Provided information:
►
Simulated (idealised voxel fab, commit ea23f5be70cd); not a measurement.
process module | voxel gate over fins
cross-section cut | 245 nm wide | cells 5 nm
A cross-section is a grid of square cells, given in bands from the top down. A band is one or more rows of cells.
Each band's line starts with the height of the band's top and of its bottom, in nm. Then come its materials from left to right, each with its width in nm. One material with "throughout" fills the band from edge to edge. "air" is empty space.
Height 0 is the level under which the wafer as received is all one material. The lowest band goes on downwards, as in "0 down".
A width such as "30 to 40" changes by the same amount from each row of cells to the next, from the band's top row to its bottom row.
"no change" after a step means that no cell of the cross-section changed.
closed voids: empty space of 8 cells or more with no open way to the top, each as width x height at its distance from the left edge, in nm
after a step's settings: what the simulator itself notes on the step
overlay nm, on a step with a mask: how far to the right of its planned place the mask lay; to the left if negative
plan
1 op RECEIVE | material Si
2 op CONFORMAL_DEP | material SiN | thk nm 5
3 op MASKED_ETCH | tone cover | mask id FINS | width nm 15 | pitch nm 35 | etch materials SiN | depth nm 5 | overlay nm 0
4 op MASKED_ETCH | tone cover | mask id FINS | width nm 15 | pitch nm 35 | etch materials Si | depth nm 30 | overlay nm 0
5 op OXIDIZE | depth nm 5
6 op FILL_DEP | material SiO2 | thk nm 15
◄

Work task: Copy out all of the records above with nothing altered.

Exercise solution:
Simulated (idealised voxel fab, commit ea23f5be70cd); not a measurement.
process module | voxel gate over fins
cross-section cut | 245 nm wide | cells 5 nm
A cross-section is a grid of square cells, given in bands from the top down. A band is one or more rows of cells.
Each band's line starts with the height of the band's top and of its bottom, in nm. Then come its materials from left to right, each with its width in nm. One material with "throughout" fills the band from edge to edge. "air" is empty space.
Height 0 is the level under which the wafer as received is all one material. The lowest band goes on downwards, as in "0 down".
A width such as "30 to 40" changes by the same amount from each row of cells to the next, from the band's top row to its bottom row.
"no change" after a step means that no cell of the cross-section changed.
closed voids: empty space of 8 cells or more with no open way to the top, each as width x height at its distance from the left edge, in nm
after a step's settings: what the simulator itself notes on the step
overlay nm, on a step with a mask: how far to the right of its planned place the mask lay; to the left if negative
plan
1 op RECEIVE | material Si
2 op CONFORMAL_DEP | material SiN | thk nm 5
3 op MASKED_ETCH | tone cover | mask id FINS | width nm 15 | pitch nm 35 | etch materials SiN | depth nm 5 | overlay nm 0
4 op MASKED_ETCH | tone cover | mask id FINS | width nm 15 | pitch nm 35 | etch materials Si | depth nm 30 | overlay nm 0
5 op OXIDIZE | depth nm 5
6 op FILL_DEP | material SiO2 | thk nm 15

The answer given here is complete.